*** SUPPLIED ENTRIES Section Begins ***

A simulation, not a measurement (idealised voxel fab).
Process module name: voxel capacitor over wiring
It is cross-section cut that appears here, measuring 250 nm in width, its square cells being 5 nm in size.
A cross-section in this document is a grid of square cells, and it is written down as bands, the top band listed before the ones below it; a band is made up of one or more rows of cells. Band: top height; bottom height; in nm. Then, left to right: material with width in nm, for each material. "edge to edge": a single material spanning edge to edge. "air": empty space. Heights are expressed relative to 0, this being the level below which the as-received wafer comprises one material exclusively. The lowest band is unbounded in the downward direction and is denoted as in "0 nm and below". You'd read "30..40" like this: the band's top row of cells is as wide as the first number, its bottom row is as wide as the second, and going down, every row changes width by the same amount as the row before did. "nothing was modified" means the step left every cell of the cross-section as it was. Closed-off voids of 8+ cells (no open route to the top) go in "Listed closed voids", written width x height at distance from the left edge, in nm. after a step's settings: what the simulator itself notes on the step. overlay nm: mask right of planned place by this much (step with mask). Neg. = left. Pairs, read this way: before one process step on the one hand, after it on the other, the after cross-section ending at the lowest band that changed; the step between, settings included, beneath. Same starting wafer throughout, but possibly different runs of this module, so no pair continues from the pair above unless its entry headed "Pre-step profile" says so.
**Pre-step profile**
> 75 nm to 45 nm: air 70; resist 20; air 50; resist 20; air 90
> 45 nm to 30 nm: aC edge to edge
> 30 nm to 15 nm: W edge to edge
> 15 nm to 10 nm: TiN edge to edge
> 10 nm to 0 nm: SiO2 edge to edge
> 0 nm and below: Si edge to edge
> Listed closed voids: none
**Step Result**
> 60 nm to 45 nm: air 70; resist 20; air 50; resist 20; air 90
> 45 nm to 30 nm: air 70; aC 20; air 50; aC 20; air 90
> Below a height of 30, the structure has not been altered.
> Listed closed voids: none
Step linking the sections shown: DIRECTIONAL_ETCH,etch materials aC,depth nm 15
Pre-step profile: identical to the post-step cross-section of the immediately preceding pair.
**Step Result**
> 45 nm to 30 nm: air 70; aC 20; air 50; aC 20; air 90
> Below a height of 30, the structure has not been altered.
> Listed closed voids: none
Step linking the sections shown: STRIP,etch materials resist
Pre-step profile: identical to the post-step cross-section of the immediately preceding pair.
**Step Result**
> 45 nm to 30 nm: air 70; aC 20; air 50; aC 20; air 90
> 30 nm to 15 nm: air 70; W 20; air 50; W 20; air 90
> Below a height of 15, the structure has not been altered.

*** SUPPLIED ENTRIES Section Ends ***

(REQUIREMENT) Beginning at the first line of the data above, retype each line until you reach the line containing "It is cross-section", and include that one too. Add nothing else.

(RESPONSE AREA)
A simulation, not a measurement (idealised voxel fab).
Process module name: voxel capacitor over wiring
It is cross-section cut that appears here, measuring 250 nm in width, its square cells being 5 nm in size.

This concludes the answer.